_Recorded information_.
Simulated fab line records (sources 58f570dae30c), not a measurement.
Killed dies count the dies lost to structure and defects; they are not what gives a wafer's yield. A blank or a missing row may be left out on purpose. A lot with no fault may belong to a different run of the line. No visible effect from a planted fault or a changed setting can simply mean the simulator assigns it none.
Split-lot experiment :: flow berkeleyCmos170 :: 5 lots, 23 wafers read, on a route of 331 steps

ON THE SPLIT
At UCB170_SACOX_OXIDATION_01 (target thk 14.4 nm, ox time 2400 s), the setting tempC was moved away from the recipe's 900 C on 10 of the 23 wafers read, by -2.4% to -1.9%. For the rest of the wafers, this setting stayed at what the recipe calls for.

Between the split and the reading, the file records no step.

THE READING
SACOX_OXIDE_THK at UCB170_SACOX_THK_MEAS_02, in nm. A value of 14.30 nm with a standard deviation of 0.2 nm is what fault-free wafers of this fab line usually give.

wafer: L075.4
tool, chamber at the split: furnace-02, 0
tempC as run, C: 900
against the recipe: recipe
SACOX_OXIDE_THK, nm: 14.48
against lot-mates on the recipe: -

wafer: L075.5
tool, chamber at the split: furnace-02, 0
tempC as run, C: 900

_Required action_. Every line of the data must be written out again word for word.

_Response_.
Simulated fab line records (sources 58f570dae30c), not a measurement.
Killed dies count the dies lost to structure and defects; they are not what gives a wafer's yield. A blank or a missing row may be left out on purpose. A lot with no fault may belong to a different run of the line. No visible effect from a planted fault or a changed setting can simply mean the simulator assigns it none.
Split-lot experiment :: flow berkeleyCmos170 :: 5 lots, 23 wafers read, on a route of 331 steps

ON THE SPLIT
At UCB170_SACOX_OXIDATION_01 (target thk 14.4 nm, ox time 2400 s), the setting tempC was moved away from the recipe's 900 C on 10 of the 23 wafers read, by -2.4% to -1.9%. For the rest of the wafers, this setting stayed at what the recipe calls for.

Between the split and the reading, the file records no step.

THE READING
SACOX_OXIDE_THK at UCB170_SACOX_THK_MEAS_02, in nm. A value of 14.30 nm with a standard deviation of 0.2 nm is what fault-free wafers of this fab line usually give.

wafer: L075.4
tool, chamber at the split: furnace-02, 0
tempC as run, C: 900
against the recipe: recipe
SACOX_OXIDE_THK, nm: 14.48
against lot-mates on the recipe: -

wafer: L075.5
tool, chamber at the split: furnace-02, 0
tempC as run, C: 900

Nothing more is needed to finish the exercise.